**Task item**: The data below calls for an exact copy.

[Data extract]

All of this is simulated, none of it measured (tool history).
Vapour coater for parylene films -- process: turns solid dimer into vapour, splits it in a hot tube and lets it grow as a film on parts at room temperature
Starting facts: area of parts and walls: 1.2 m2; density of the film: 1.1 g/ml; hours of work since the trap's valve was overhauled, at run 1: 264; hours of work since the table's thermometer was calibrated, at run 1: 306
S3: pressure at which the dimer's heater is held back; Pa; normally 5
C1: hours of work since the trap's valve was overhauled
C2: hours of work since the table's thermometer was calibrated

[/Data extract]

**Solution**:
All of this is simulated, none of it measured (tool history).
Vapour coater for parylene films -- process: turns solid dimer into vapour, splits it in a hot tube and lets it grow as a film on parts at room temperature
Starting facts: area of parts and walls: 1.2 m2; density of the film: 1.1 g/ml; hours of work since the trap's valve was overhauled, at run 1: 264; hours of work since the table's thermometer was calibrated, at run 1: 306
S3: pressure at which the dimer's heater is held back; Pa; normally 5
C1: hours of work since the trap's valve was overhauled
C2: hours of work since the table's thermometer was calibrated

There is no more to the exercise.